Data Start Marker
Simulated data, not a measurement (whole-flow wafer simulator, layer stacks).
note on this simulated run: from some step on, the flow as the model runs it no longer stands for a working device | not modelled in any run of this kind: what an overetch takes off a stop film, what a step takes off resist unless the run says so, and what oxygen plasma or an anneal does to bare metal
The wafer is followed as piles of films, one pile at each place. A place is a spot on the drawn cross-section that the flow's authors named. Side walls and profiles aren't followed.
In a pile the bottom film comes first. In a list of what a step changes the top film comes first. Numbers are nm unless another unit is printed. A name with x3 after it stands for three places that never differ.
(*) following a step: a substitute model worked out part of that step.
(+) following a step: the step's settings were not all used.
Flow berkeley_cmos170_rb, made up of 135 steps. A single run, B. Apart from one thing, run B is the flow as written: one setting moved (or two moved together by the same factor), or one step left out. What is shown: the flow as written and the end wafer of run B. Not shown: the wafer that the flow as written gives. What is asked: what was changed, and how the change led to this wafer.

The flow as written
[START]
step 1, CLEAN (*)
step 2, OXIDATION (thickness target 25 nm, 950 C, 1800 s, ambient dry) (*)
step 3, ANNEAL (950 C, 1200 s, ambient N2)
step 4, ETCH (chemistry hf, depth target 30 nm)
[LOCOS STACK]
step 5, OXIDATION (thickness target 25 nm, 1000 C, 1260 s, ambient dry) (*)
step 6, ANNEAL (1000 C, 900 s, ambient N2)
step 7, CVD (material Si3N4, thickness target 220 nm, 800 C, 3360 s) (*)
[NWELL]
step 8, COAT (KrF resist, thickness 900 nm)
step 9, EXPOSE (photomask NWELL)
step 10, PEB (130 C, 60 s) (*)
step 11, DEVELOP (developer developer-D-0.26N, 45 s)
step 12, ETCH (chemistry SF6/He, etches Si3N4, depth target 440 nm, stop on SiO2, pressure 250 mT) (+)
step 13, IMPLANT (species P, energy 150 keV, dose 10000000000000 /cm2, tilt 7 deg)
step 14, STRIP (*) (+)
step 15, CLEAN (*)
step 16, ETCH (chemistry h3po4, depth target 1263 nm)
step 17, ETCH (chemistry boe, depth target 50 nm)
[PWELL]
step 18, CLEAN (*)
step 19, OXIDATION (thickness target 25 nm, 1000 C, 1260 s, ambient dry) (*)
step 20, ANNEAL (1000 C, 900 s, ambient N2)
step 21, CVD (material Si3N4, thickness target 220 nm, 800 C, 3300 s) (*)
Data End Marker

- Assignment
Nothing but the lines from the top of the records down to the line with "note on this" belongs in the answer; repeat them exactly.

- Written reply
Simulated data, not a measurement (whole-flow wafer simulator, layer stacks).
note on this simulated run: from some step on, the flow as the model runs it no longer stands for a working device | not modelled in any run of this kind: what an overetch takes off a stop film, what a step takes off resist unless the run says so, and what oxygen plasma or an anneal does to bare metal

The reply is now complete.